• SUPPLIED DATA
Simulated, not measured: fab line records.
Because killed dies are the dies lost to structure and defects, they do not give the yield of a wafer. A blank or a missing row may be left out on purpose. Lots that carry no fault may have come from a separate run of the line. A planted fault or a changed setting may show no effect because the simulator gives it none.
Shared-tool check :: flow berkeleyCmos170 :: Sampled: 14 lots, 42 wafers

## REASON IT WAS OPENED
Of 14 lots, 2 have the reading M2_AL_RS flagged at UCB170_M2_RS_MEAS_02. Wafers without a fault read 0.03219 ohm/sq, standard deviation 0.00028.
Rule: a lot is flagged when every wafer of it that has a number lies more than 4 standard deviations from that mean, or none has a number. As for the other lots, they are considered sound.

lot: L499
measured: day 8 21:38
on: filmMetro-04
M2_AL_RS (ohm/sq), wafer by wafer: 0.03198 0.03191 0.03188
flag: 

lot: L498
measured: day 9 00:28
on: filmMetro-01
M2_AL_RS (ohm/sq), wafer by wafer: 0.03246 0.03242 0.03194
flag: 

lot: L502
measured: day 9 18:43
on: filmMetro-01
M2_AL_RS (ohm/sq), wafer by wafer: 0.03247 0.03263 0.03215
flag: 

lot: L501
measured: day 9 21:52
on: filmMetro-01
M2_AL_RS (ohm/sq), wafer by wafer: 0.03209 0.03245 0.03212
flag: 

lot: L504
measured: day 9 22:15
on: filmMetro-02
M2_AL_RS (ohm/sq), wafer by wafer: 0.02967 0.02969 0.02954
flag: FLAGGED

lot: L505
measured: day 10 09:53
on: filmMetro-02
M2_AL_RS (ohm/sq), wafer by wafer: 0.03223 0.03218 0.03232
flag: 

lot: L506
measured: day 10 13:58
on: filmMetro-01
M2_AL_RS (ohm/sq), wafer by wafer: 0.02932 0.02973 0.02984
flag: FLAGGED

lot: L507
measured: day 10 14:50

• ACTION ITEM
Every line from the first through the one containing "Shared-tool check :: flow" in the listing above must be given again exactly, with nothing else alongside.

• EXPECTED ANSWER
Simulated, not measured: fab line records.
Because killed dies are the dies lost to structure and defects, they do not give the yield of a wafer. A blank or a missing row may be left out on purpose. Lots that carry no fault may have come from a separate run of the line. A planted fault or a changed setting may show no effect because the simulator gives it none.
Shared-tool check :: flow berkeleyCmos170 :: Sampled: 14 lots, 42 wafers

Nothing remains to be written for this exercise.